Requirement =>
Set the records down once more so that they match the source word for word.

Information provided =>
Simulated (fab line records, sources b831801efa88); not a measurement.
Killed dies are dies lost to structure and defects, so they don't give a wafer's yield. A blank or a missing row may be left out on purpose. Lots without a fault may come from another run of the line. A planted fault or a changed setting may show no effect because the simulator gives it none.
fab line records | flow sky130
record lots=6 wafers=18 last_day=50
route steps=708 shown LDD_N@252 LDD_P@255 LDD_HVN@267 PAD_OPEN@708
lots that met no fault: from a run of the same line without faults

Your response =>
Simulated (fab line records, sources b831801efa88); not a measurement.
Killed dies are dies lost to structure and defects, so they don't give a wafer's yield. A blank or a missing row may be left out on purpose. Lots without a fault may come from another run of the line. A planted fault or a changed setting may show no effect because the simulator gives it none.
fab line records | flow sky130
record lots=6 wafers=18 last_day=50
route steps=708 shown LDD_N@252 LDD_P@255 LDD_HVN@267 PAD_OPEN@708
lots that met no fault: from a run of the same line without faults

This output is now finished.